--- Exercise ---
Working from the entries below, give again each line from the first through the one containing "Killed dies are", exactly and with nothing else.

■ ■ ■
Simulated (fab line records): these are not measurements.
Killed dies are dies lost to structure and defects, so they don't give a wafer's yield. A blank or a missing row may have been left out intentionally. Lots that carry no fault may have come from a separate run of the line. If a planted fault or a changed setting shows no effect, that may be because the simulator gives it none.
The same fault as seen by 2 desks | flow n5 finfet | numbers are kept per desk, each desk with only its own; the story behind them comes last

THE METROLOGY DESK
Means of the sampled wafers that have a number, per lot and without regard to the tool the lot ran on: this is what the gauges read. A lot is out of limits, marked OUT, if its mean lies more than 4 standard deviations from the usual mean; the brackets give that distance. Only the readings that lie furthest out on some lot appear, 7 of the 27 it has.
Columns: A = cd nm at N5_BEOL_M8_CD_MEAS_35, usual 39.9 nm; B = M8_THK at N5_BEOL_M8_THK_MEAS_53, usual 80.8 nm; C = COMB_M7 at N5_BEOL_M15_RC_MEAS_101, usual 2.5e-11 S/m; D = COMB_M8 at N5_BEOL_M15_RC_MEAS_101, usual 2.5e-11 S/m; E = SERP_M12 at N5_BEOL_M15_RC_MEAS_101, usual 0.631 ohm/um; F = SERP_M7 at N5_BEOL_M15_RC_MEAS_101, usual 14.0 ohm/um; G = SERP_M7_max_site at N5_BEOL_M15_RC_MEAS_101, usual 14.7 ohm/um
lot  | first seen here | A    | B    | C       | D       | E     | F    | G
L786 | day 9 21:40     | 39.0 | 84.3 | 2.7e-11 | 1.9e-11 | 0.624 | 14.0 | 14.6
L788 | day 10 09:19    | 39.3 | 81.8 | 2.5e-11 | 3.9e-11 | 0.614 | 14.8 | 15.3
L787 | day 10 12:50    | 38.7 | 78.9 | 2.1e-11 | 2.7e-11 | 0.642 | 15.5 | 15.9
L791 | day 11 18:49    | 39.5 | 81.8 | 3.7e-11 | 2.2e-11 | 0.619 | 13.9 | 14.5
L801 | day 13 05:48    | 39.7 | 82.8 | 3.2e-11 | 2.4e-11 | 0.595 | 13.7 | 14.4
■ ■ ■

--- Written solution ---
Simulated (fab line records): these are not measurements.
Killed dies are dies lost to structure and defects, so they don't give a wafer's yield. A blank or a missing row may have been left out intentionally. Lots that carry no fault may have come from a separate run of the line. If a planted fault or a changed setting shows no effect, that may be because the simulator gives it none.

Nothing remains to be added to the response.